§ EXCERPTED RECORDS
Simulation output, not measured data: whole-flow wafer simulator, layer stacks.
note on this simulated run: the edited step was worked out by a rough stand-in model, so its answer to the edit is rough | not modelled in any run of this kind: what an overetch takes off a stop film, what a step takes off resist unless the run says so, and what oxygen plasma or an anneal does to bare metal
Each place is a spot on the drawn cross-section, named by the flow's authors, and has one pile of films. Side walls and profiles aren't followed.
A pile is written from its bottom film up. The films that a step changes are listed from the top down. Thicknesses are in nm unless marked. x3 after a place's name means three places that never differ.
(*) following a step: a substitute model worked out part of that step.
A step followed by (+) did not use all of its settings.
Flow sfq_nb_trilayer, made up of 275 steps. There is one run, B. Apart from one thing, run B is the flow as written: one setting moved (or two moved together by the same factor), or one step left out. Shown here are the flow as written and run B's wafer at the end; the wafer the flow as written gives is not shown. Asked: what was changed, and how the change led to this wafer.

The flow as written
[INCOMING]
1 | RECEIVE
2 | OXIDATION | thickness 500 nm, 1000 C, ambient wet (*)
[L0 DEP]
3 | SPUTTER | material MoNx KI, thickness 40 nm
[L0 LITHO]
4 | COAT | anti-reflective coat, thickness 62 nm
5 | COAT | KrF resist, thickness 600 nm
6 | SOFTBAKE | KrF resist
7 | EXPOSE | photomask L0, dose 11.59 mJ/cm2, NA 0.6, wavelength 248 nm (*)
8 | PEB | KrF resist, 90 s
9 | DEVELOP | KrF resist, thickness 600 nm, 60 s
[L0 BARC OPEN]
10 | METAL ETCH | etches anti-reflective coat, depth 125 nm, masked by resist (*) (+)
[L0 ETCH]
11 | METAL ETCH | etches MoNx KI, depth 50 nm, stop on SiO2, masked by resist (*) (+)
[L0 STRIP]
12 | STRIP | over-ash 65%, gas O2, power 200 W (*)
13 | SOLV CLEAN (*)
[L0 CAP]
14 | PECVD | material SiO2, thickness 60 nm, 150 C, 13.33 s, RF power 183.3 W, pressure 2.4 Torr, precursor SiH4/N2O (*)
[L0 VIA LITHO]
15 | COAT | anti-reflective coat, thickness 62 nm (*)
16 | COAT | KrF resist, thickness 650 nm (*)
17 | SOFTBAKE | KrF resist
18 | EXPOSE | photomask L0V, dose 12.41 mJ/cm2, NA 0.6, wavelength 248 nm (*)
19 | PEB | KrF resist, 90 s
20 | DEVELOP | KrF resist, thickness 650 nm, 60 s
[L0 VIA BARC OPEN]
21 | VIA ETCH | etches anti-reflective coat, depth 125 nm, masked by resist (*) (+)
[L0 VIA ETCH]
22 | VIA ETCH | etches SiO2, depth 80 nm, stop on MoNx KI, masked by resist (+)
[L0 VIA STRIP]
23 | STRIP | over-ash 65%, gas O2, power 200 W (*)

§ ACTION ITEM
Reproduce only the lines above spanning from the line containing "7 | EXPOSE |" through the line containing "17 | SOFTBAKE | KrF resist", word for word.

§ WORKED SOLUTION
7 | EXPOSE | photomask L0, dose 11.59 mJ/cm2, NA 0.6, wavelength 248 nm (*)
8 | PEB | KrF resist, 90 s
9 | DEVELOP | KrF resist, thickness 600 nm, 60 s
[L0 BARC OPEN]
10 | METAL ETCH | etches anti-reflective coat, depth 125 nm, masked by resist (*) (+)
[L0 ETCH]
11 | METAL ETCH | etches MoNx KI, depth 50 nm, stop on SiO2, masked by resist (*) (+)
[L0 STRIP]
12 | STRIP | over-ash 65%, gas O2, power 200 W (*)
13 | SOLV CLEAN (*)
[L0 CAP]
14 | PECVD | material SiO2, thickness 60 nm, 150 C, 13.33 s, RF power 183.3 W, pressure 2.4 Torr, precursor SiH4/N2O (*)
[L0 VIA LITHO]
15 | COAT | anti-reflective coat, thickness 62 nm (*)
16 | COAT | KrF resist, thickness 650 nm (*)
17 | SOFTBAKE | KrF resist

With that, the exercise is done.